— Work item —
Would you please return the lines of the entries below starting at the line that has "read on which" and ending at the line that has "- ruled out: the", both included, exactly as they are?

— Data under study —
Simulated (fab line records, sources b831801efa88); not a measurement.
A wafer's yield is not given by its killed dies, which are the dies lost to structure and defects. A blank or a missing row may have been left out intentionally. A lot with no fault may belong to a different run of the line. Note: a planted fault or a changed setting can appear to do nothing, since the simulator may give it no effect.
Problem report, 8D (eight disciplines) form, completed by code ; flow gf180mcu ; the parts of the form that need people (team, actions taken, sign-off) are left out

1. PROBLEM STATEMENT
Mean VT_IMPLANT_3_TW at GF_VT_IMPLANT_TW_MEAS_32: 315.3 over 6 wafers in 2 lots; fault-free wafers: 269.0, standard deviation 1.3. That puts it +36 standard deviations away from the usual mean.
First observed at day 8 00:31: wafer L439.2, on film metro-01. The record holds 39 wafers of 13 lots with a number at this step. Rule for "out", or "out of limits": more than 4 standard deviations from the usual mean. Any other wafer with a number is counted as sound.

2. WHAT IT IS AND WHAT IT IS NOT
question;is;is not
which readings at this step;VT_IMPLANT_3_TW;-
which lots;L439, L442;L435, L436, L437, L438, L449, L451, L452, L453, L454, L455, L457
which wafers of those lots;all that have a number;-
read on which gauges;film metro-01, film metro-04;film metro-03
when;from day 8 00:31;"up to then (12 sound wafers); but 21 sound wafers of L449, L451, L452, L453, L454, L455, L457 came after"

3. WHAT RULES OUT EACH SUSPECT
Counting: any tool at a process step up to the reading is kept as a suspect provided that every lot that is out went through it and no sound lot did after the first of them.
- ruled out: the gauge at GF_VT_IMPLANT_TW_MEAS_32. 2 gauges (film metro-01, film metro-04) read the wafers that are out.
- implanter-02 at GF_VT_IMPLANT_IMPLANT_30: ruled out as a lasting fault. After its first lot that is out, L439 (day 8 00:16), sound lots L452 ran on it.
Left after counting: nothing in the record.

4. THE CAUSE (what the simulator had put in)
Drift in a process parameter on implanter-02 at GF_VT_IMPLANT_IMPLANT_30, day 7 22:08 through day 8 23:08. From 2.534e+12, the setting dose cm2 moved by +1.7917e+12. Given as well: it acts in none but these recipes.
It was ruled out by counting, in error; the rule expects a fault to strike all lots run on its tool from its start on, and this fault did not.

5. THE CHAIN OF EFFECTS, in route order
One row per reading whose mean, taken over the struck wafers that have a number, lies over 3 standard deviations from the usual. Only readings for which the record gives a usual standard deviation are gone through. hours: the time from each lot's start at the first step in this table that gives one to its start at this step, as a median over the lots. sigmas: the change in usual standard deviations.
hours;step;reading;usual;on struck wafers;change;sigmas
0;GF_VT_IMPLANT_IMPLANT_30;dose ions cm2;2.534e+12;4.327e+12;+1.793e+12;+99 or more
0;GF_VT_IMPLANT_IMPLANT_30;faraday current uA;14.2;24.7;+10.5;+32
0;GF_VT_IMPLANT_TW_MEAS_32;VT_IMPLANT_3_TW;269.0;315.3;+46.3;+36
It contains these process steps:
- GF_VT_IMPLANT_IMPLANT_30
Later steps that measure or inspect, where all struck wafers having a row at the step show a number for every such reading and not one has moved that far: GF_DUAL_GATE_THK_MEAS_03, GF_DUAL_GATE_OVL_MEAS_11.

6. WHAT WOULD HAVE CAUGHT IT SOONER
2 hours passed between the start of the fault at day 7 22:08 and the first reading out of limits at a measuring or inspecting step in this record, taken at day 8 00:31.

— Task response —
read on which gauges;film metro-01, film metro-04;film metro-03
when;from day 8 00:31;"up to then (12 sound wafers); but 21 sound wafers of L449, L451, L452, L453, L454, L455, L457 came after"

3. WHAT RULES OUT EACH SUSPECT
Counting: any tool at a process step up to the reading is kept as a suspect provided that every lot that is out went through it and no sound lot did after the first of them.
- ruled out: the gauge at GF_VT_IMPLANT_TW_MEAS_32. 2 gauges (film metro-01, film metro-04) read the wafers that are out.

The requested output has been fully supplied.